§ **DATA TO EXAMINE**:
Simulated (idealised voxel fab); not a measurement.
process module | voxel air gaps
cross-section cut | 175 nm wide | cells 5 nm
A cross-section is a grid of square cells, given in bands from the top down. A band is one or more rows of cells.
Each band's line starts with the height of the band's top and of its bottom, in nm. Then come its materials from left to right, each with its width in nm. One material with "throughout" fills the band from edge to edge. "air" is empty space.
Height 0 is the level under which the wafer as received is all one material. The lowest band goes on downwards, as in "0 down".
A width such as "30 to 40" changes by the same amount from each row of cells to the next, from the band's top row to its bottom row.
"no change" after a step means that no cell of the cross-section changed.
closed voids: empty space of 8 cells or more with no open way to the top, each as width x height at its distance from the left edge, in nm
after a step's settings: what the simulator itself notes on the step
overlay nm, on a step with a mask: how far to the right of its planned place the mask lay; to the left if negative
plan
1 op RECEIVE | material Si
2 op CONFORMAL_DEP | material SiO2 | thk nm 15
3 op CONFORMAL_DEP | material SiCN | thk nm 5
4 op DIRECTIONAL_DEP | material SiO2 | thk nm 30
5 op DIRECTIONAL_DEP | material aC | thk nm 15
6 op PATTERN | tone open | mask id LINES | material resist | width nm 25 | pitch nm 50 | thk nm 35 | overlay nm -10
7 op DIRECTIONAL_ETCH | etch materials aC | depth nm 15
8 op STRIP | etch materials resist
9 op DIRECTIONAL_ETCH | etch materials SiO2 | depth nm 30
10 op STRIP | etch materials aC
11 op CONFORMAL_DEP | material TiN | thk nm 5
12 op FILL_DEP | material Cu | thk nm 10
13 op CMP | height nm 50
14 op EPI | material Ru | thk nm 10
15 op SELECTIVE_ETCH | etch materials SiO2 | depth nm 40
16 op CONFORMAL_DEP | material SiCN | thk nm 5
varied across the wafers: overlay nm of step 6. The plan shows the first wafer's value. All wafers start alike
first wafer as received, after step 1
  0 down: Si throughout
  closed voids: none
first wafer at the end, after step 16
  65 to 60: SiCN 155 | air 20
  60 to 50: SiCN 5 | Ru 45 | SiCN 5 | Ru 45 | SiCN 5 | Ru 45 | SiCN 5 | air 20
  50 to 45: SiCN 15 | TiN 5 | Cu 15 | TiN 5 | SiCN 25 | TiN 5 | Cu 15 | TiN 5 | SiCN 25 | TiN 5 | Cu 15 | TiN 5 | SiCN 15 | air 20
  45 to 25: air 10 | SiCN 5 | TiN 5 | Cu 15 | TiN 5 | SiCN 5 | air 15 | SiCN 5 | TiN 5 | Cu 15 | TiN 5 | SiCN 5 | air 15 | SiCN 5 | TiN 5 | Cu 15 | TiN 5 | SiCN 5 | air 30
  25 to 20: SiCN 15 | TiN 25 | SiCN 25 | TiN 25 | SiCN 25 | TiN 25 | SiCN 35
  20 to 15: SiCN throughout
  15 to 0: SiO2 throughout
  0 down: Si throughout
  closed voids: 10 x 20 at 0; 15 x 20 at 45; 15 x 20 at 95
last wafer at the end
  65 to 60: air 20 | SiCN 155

§ **ACTION ITEM**: Each line from the start of the listing above through the line containing "5 op DIRECTIONAL_DEP" must be reproduced exactly. Leave out the rest.

§ **WRITTEN REPLY**:
Simulated (idealised voxel fab); not a measurement.
process module | voxel air gaps
cross-section cut | 175 nm wide | cells 5 nm
A cross-section is a grid of square cells, given in bands from the top down. A band is one or more rows of cells.
Each band's line starts with the height of the band's top and of its bottom, in nm. Then come its materials from left to right, each with its width in nm. One material with "throughout" fills the band from edge to edge. "air" is empty space.
Height 0 is the level under which the wafer as received is all one material. The lowest band goes on downwards, as in "0 down".
A width such as "30 to 40" changes by the same amount from each row of cells to the next, from the band's top row to its bottom row.
"no change" after a step means that no cell of the cross-section changed.
closed voids: empty space of 8 cells or more with no open way to the top, each as width x height at its distance from the left edge, in nm
after a step's settings: what the simulator itself notes on the step
overlay nm, on a step with a mask: how far to the right of its planned place the mask lay; to the left if negative
plan
1 op RECEIVE | material Si
2 op CONFORMAL_DEP | material SiO2 | thk nm 15
3 op CONFORMAL_DEP | material SiCN | thk nm 5
4 op DIRECTIONAL_DEP | material SiO2 | thk nm 30
5 op DIRECTIONAL_DEP | material aC | thk nm 15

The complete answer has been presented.